> GIVEN INFORMATION

----------

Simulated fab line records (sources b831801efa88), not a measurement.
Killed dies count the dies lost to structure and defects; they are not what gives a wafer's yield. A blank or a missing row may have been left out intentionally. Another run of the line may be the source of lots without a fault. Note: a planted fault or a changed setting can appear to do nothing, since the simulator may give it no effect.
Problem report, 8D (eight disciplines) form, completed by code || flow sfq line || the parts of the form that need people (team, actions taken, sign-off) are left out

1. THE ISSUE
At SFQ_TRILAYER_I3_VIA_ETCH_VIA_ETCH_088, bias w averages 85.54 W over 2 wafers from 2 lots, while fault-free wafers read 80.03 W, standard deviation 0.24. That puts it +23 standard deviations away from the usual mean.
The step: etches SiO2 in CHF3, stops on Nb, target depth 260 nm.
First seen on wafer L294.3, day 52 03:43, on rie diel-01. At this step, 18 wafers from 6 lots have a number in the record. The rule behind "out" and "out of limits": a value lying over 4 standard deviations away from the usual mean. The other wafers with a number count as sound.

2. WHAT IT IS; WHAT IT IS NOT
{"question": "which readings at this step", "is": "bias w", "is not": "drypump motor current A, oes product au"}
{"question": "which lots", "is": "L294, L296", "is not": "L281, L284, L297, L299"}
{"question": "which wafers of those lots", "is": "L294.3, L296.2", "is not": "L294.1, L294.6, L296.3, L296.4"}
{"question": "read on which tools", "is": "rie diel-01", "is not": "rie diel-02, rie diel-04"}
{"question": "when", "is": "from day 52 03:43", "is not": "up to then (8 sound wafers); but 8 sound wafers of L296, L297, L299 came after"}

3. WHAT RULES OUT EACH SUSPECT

----------

> BRIEF
Each line of the listing is to be printed again, unchanged.

> ANSWER SECTION
Simulated fab line records (sources b831801efa88), not a measurement.
Killed dies count the dies lost to structure and defects; they are not what gives a wafer's yield. A blank or a missing row may have been left out intentionally. Another run of the line may be the source of lots without a fault. Note: a planted fault or a changed setting can appear to do nothing, since the simulator may give it no effect.
Problem report, 8D (eight disciplines) form, completed by code || flow sfq line || the parts of the form that need people (team, actions taken, sign-off) are left out

1. THE ISSUE
At SFQ_TRILAYER_I3_VIA_ETCH_VIA_ETCH_088, bias w averages 85.54 W over 2 wafers from 2 lots, while fault-free wafers read 80.03 W, standard deviation 0.24. That puts it +23 standard deviations away from the usual mean.
The step: etches SiO2 in CHF3, stops on Nb, target depth 260 nm.
First seen on wafer L294.3, day 52 03:43, on rie diel-01. At this step, 18 wafers from 6 lots have a number in the record. The rule behind "out" and "out of limits": a value lying over 4 standard deviations away from the usual mean. The other wafers with a number count as sound.

2. WHAT IT IS; WHAT IT IS NOT
{"question": "which readings at this step", "is": "bias w", "is not": "drypump motor current A, oes product au"}
{"question": "which lots", "is": "L294, L296", "is not": "L281, L284, L297, L299"}
{"question": "which wafers of those lots", "is": "L294.3, L296.2", "is not": "L294.1, L294.6, L296.3, L296.4"}
{"question": "read on which tools", "is": "rie diel-01", "is not": "rie diel-02, rie diel-04"}
{"question": "when", "is": "from day 52 03:43", "is not": "up to then (8 sound wafers); but 8 sound wafers of L296, L297, L299 came after"}

3. WHAT RULES OUT EACH SUSPECT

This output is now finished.